* Given data:
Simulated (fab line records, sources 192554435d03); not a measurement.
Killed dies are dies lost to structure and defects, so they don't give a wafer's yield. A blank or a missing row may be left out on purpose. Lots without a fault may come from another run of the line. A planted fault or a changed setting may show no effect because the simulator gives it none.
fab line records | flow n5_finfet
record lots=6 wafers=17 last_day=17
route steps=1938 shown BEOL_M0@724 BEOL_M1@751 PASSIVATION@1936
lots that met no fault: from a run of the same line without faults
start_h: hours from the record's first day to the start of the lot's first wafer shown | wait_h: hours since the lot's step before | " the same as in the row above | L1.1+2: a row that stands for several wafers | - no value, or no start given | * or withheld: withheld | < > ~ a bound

* Work item: Take the lines above from the one containing "Killed dies are" to the one containing "lots that met" and retype them exactly, both ends included, with nothing added.

* Your response:
Killed dies are dies lost to structure and defects, so they don't give a wafer's yield. A blank or a missing row may be left out on purpose. Lots without a fault may come from another run of the line. A planted fault or a changed setting may show no effect because the simulator gives it none.
fab line records | flow n5_finfet
record lots=6 wafers=17 last_day=17
route steps=1938 shown BEOL_M0@724 BEOL_M1@751 PASSIVATION@1936
lots that met no fault: from a run of the same line without faults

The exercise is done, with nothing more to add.